- [Assignment]
Please transcribe the data that follows exactly, from its first line through the line that contains "A struck lot".

- [The data]
·····
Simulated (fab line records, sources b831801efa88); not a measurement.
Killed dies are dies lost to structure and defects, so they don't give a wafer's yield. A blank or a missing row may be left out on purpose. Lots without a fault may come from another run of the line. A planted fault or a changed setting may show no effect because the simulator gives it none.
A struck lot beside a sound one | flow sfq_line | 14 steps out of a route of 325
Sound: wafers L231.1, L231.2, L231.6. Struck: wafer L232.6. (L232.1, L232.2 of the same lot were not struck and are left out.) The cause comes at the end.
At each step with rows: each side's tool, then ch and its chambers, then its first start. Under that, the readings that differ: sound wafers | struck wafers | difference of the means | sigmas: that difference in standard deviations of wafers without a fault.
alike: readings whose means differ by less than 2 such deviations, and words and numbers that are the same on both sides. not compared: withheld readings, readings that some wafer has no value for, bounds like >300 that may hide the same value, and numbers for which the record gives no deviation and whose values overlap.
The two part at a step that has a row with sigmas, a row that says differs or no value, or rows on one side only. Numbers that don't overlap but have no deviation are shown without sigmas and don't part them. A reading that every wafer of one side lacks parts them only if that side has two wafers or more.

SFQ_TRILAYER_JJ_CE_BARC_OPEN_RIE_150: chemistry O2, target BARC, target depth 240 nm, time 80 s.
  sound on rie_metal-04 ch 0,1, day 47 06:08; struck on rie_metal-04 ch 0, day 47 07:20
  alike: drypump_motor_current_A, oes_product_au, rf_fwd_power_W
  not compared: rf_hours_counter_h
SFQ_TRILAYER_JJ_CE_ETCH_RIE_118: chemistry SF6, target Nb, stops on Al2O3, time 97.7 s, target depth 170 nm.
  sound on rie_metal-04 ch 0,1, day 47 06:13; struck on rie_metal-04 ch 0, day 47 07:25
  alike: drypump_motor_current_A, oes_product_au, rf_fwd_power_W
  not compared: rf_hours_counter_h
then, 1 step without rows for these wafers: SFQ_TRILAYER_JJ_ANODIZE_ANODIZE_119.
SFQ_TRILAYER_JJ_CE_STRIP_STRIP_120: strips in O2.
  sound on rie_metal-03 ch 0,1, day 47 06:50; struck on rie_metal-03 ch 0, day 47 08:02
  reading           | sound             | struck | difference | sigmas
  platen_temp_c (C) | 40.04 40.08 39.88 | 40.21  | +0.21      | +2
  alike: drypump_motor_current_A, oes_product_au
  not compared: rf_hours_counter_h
·····

- [Written answer]
Simulated (fab line records, sources b831801efa88); not a measurement.
Killed dies are dies lost to structure and defects, so they don't give a wafer's yield. A blank or a missing row may be left out on purpose. Lots without a fault may come from another run of the line. A planted fault or a changed setting may show no effect because the simulator gives it none.
A struck lot beside a sound one | flow sfq_line | 14 steps out of a route of 325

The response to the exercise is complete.